■ ■ ■ ■ ■ ■ ■
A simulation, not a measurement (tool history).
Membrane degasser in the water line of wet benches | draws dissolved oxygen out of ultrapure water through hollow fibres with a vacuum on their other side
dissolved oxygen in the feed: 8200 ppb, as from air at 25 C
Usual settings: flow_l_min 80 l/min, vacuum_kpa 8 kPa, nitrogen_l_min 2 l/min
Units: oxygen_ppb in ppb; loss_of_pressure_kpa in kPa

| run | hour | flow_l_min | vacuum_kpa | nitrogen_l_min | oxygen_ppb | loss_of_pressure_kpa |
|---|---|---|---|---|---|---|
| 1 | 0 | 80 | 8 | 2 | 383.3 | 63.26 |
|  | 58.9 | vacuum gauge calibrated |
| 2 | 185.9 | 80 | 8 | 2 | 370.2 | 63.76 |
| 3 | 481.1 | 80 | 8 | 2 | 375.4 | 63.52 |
■ ■ ■ ■ ■ ■ ■

* _WORK REQUEST_: In full and without error, restate the data.

* _TASK OUTPUT_:
A simulation, not a measurement (tool history).
Membrane degasser in the water line of wet benches | draws dissolved oxygen out of ultrapure water through hollow fibres with a vacuum on their other side
dissolved oxygen in the feed: 8200 ppb, as from air at 25 C
Usual settings: flow_l_min 80 l/min, vacuum_kpa 8 kPa, nitrogen_l_min 2 l/min
Units: oxygen_ppb in ppb; loss_of_pressure_kpa in kPa

| run | hour | flow_l_min | vacuum_kpa | nitrogen_l_min | oxygen_ppb | loss_of_pressure_kpa |
|---|---|---|---|---|---|---|
| 1 | 0 | 80 | 8 | 2 | 383.3 | 63.26 |
|  | 58.9 | vacuum gauge calibrated |
| 2 | 185.9 | 80 | 8 | 2 | 370.2 | 63.76 |
| 3 | 481.1 | 80 | 8 | 2 | 375.4 | 63.52 |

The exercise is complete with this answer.